### Assignment
Word for word, transcribe the material below from its first line to the line with "overlay nm, on", both included.

### Exercise data
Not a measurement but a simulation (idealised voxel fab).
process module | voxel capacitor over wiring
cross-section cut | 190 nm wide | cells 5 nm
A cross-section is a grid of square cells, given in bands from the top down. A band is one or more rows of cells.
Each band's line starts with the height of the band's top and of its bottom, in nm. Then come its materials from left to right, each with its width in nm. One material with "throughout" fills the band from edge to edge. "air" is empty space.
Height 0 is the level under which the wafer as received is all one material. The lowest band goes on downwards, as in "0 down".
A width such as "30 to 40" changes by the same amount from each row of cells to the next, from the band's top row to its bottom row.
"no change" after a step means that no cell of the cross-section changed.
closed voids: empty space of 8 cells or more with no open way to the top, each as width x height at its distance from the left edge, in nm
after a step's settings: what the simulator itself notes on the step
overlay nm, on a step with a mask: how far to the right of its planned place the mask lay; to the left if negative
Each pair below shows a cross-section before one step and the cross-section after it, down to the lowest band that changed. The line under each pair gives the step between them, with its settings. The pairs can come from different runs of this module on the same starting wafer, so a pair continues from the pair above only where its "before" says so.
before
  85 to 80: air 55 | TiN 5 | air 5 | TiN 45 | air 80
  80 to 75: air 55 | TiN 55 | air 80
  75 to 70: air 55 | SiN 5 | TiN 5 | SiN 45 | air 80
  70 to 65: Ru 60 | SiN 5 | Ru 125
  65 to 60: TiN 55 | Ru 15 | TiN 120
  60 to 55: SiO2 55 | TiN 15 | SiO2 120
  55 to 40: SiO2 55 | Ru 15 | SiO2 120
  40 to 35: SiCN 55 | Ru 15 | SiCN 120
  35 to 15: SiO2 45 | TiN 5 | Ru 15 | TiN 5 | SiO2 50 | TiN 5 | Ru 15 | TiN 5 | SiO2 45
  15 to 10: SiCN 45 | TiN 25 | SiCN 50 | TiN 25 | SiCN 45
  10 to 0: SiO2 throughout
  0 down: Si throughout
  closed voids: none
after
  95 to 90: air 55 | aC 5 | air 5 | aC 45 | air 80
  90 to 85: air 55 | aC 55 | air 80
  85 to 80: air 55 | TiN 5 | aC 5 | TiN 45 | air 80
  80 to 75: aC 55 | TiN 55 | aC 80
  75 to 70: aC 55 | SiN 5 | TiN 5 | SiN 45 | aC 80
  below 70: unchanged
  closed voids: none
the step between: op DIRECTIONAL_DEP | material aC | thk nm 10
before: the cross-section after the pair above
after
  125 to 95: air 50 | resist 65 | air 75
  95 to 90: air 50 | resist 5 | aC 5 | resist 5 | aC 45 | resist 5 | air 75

### Answer area
Not a measurement but a simulation (idealised voxel fab).
process module | voxel capacitor over wiring
cross-section cut | 190 nm wide | cells 5 nm
A cross-section is a grid of square cells, given in bands from the top down. A band is one or more rows of cells.
Each band's line starts with the height of the band's top and of its bottom, in nm. Then come its materials from left to right, each with its width in nm. One material with "throughout" fills the band from edge to edge. "air" is empty space.
Height 0 is the level under which the wafer as received is all one material. The lowest band goes on downwards, as in "0 down".
A width such as "30 to 40" changes by the same amount from each row of cells to the next, from the band's top row to its bottom row.
"no change" after a step means that no cell of the cross-section changed.
closed voids: empty space of 8 cells or more with no open way to the top, each as width x height at its distance from the left edge, in nm
after a step's settings: what the simulator itself notes on the step
overlay nm, on a step with a mask: how far to the right of its planned place the mask lay; to the left if negative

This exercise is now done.